### Required action
Word for word, retype the first line of the records and every following line through the one containing "A step followed".

### Dataset entries
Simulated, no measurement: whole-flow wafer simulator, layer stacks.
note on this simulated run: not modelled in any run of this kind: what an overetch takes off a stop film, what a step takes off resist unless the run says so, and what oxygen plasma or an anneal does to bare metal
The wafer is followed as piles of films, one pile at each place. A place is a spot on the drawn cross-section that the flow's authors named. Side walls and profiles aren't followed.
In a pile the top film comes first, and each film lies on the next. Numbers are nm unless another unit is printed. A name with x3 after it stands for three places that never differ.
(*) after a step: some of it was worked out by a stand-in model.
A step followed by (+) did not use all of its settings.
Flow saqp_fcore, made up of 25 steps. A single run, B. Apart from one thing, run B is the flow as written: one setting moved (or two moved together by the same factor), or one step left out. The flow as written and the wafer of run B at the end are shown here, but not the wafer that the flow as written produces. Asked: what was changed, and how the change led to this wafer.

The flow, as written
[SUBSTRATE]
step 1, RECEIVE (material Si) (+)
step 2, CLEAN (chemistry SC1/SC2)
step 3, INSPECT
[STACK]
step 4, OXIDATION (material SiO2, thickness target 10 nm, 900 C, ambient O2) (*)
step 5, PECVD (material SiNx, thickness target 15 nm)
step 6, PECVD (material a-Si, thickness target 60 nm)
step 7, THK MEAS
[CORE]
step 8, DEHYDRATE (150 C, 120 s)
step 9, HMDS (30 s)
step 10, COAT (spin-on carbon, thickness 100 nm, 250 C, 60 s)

### Exercise result
Simulated, no measurement: whole-flow wafer simulator, layer stacks.
note on this simulated run: not modelled in any run of this kind: what an overetch takes off a stop film, what a step takes off resist unless the run says so, and what oxygen plasma or an anneal does to bare metal
The wafer is followed as piles of films, one pile at each place. A place is a spot on the drawn cross-section that the flow's authors named. Side walls and profiles aren't followed.
In a pile the top film comes first, and each film lies on the next. Numbers are nm unless another unit is printed. A name with x3 after it stands for three places that never differ.
(*) after a step: some of it was worked out by a stand-in model.
A step followed by (+) did not use all of its settings.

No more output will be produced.